▶ _Assigned task_
Each line below must be reproduced exactly.

▶ _Record set_
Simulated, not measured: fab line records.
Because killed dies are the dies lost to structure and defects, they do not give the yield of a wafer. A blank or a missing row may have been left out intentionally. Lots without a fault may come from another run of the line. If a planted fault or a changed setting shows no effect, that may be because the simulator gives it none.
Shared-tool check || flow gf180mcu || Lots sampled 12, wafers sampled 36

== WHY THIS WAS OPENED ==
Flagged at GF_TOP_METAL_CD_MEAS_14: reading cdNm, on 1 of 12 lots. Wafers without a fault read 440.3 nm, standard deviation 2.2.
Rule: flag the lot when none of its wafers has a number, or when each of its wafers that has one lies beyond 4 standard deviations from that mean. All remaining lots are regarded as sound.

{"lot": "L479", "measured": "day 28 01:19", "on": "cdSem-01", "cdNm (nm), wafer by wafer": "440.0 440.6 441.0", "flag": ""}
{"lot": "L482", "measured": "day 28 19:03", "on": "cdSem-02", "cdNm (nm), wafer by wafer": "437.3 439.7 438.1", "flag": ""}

▶ _Exercise result_
Simulated, not measured: fab line records.
Because killed dies are the dies lost to structure and defects, they do not give the yield of a wafer. A blank or a missing row may have been left out intentionally. Lots without a fault may come from another run of the line. If a planted fault or a changed setting shows no effect, that may be because the simulator gives it none.
Shared-tool check || flow gf180mcu || Lots sampled 12, wafers sampled 36

== WHY THIS WAS OPENED ==
Flagged at GF_TOP_METAL_CD_MEAS_14: reading cdNm, on 1 of 12 lots. Wafers without a fault read 440.3 nm, standard deviation 2.2.
Rule: flag the lot when none of its wafers has a number, or when each of its wafers that has one lies beyond 4 standard deviations from that mean. All remaining lots are regarded as sound.

{"lot": "L479", "measured": "day 28 01:19", "on": "cdSem-01", "cdNm (nm), wafer by wafer": "440.0 440.6 441.0", "flag": ""}
{"lot": "L482", "measured": "day 28 19:03", "on": "cdSem-02", "cdNm (nm), wafer by wafer": "437.3 439.7 438.1", "flag": ""}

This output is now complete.